When the line containing "A cross-section is" is reached, include it and end there; set down verbatim every line before it, starting at the top of the records.

+---+
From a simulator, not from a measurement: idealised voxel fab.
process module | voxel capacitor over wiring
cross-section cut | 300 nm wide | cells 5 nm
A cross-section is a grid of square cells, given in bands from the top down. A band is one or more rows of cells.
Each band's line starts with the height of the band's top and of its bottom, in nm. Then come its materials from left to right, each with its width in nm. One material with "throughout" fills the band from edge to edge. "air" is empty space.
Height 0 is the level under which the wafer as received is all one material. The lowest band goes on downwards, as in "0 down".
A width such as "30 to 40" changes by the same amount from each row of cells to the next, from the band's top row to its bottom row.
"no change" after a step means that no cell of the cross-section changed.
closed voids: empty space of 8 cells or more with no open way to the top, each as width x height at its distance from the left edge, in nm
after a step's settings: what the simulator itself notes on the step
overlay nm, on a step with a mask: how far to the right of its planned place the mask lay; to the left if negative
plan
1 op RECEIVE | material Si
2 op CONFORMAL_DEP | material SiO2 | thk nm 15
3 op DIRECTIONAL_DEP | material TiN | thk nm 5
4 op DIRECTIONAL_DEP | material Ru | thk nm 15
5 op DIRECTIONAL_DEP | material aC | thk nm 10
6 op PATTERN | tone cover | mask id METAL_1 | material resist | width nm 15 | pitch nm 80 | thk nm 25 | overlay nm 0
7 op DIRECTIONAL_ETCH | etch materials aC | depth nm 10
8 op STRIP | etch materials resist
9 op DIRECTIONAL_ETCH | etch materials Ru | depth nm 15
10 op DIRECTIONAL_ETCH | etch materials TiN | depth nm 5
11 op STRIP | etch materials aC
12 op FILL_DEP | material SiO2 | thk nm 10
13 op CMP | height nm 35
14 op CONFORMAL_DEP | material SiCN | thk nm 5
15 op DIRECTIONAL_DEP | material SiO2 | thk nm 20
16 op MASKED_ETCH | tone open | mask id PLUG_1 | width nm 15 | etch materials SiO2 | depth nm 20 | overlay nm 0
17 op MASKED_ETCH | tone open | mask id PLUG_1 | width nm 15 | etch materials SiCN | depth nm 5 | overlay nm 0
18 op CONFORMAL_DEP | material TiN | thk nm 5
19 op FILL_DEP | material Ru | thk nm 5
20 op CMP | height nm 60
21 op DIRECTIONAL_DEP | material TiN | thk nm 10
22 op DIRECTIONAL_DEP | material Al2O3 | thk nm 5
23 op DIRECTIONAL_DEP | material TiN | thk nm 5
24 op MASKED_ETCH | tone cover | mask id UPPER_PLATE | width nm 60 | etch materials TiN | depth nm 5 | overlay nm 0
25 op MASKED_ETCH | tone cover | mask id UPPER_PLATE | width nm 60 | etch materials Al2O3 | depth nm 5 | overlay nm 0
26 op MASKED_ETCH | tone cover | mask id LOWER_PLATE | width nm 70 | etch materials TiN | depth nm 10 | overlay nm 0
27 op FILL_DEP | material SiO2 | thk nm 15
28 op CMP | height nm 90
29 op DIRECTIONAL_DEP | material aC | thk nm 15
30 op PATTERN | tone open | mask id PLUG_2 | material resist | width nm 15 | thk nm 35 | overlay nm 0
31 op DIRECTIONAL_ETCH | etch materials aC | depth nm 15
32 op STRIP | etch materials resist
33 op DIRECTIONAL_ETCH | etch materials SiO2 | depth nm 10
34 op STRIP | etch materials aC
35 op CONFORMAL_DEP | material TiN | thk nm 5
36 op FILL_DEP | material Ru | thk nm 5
+---+

◆ Your solution:
From a simulator, not from a measurement: idealised voxel fab.
process module | voxel capacitor over wiring
cross-section cut | 300 nm wide | cells 5 nm
A cross-section is a grid of square cells, given in bands from the top down. A band is one or more rows of cells.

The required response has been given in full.